Action item = The listing below should be written out exactly; please include all of it.

Data section =
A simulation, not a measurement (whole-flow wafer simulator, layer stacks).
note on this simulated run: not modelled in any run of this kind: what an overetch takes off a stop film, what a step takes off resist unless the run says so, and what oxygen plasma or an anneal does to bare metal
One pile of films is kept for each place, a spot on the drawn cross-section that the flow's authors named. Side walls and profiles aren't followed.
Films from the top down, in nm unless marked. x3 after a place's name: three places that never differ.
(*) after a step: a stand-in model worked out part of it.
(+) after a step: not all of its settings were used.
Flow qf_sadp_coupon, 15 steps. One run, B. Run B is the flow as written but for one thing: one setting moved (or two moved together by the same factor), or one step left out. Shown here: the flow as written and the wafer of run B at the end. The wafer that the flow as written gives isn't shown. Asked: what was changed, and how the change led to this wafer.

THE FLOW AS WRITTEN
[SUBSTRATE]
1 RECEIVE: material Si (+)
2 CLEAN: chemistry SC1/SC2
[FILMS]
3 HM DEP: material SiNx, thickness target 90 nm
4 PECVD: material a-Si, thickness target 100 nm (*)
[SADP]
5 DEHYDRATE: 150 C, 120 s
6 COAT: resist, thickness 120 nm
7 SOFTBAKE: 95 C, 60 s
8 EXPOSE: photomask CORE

Task result =
A simulation, not a measurement (whole-flow wafer simulator, layer stacks).
note on this simulated run: not modelled in any run of this kind: what an overetch takes off a stop film, what a step takes off resist unless the run says so, and what oxygen plasma or an anneal does to bare metal
One pile of films is kept for each place, a spot on the drawn cross-section that the flow's authors named. Side walls and profiles aren't followed.
Films from the top down, in nm unless marked. x3 after a place's name: three places that never differ.
(*) after a step: a stand-in model worked out part of it.
(+) after a step: not all of its settings were used.
Flow qf_sadp_coupon, 15 steps. One run, B. Run B is the flow as written but for one thing: one setting moved (or two moved together by the same factor), or one step left out. Shown here: the flow as written and the wafer of run B at the end. The wafer that the flow as written gives isn't shown. Asked: what was changed, and how the change led to this wafer.

THE FLOW AS WRITTEN
[SUBSTRATE]
1 RECEIVE: material Si (+)
2 CLEAN: chemistry SC1/SC2
[FILMS]
3 HM DEP: material SiNx, thickness target 90 nm
4 PECVD: material a-Si, thickness target 100 nm (*)
[SADP]
5 DEHYDRATE: 150 C, 120 s
6 COAT: resist, thickness 120 nm
7 SOFTBAKE: 95 C, 60 s
8 EXPOSE: photomask CORE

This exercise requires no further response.